#### Work request:
For this exercise, the reply is the listing below, reproduced exactly.

____________________
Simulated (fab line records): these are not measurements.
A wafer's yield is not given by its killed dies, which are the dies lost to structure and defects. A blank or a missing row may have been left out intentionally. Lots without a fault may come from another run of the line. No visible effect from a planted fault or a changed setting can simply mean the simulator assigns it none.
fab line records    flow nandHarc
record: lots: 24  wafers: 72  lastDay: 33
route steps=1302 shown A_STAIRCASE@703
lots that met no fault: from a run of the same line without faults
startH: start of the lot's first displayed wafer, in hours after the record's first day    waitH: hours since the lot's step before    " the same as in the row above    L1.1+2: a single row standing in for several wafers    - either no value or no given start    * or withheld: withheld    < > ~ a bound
____________________

#### Your solution:
Simulated (fab line records): these are not measurements.
A wafer's yield is not given by its killed dies, which are the dies lost to structure and defects. A blank or a missing row may have been left out intentionally. Lots without a fault may come from another run of the line. No visible effect from a planted fault or a changed setting can simply mean the simulator assigns it none.
fab line records    flow nandHarc
record: lots: 24  wafers: 72  lastDay: 33
route steps=1302 shown A_STAIRCASE@703
lots that met no fault: from a run of the same line without faults
startH: start of the lot's first displayed wafer, in hours after the record's first day    waitH: hours since the lot's step before    " the same as in the row above    L1.1+2: a single row standing in for several wafers    - either no value or no given start    * or withheld: withheld    < > ~ a bound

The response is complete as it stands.